### ACTION ITEM:
The records appear below. Repeat them exactly.

⟨

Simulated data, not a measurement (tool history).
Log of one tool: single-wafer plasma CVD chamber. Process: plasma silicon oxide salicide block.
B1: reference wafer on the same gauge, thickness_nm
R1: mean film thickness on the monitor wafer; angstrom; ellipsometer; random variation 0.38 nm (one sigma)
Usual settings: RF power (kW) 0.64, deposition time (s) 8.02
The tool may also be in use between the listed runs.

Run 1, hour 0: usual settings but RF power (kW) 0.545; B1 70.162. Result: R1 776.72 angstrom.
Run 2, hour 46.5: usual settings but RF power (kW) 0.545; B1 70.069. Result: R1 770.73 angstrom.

⟩

### EXPECTED ANSWER:
Simulated data, not a measurement (tool history).
Log of one tool: single-wafer plasma CVD chamber. Process: plasma silicon oxide salicide block.
B1: reference wafer on the same gauge, thickness_nm
R1: mean film thickness on the monitor wafer; angstrom; ellipsometer; random variation 0.38 nm (one sigma)
Usual settings: RF power (kW) 0.64, deposition time (s) 8.02
The tool may also be in use between the listed runs.

Run 1, hour 0: usual settings but RF power (kW) 0.545; B1 70.162. Result: R1 776.72 angstrom.
Run 2, hour 46.5: usual settings but RF power (kW) 0.545; B1 70.069. Result: R1 770.73 angstrom.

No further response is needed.